Stored data:
^^^^

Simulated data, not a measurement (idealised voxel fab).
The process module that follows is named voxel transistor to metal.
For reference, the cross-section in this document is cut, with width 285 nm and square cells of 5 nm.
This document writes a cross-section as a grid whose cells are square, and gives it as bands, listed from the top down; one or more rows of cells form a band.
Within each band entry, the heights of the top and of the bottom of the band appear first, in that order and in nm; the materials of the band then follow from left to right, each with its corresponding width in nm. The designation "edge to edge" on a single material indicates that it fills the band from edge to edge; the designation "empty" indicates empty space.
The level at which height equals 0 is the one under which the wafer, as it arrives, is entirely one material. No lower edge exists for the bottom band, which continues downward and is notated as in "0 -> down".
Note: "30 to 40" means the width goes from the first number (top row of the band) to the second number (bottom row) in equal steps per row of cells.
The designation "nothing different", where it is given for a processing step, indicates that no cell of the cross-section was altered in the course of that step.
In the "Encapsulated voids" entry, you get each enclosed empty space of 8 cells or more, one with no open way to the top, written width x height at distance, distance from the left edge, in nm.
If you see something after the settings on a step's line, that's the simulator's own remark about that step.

^^^^

Requirement:
This task calls for the material above to be duplicated verbatim.

Exercise response:
Simulated data, not a measurement (idealised voxel fab).
The process module that follows is named voxel transistor to metal.
For reference, the cross-section in this document is cut, with width 285 nm and square cells of 5 nm.
This document writes a cross-section as a grid whose cells are square, and gives it as bands, listed from the top down; one or more rows of cells form a band.
Within each band entry, the heights of the top and of the bottom of the band appear first, in that order and in nm; the materials of the band then follow from left to right, each with its corresponding width in nm. The designation "edge to edge" on a single material indicates that it fills the band from edge to edge; the designation "empty" indicates empty space.
The level at which height equals 0 is the one under which the wafer, as it arrives, is entirely one material. No lower edge exists for the bottom band, which continues downward and is notated as in "0 -> down".
Note: "30 to 40" means the width goes from the first number (top row of the band) to the second number (bottom row) in equal steps per row of cells.
The designation "nothing different", where it is given for a processing step, indicates that no cell of the cross-section was altered in the course of that step.
In the "Encapsulated voids" entry, you get each enclosed empty space of 8 cells or more, one with no open way to the top, written width x height at distance, distance from the left edge, in nm.
If you see something after the settings on a step's line, that's the simulator's own remark about that step.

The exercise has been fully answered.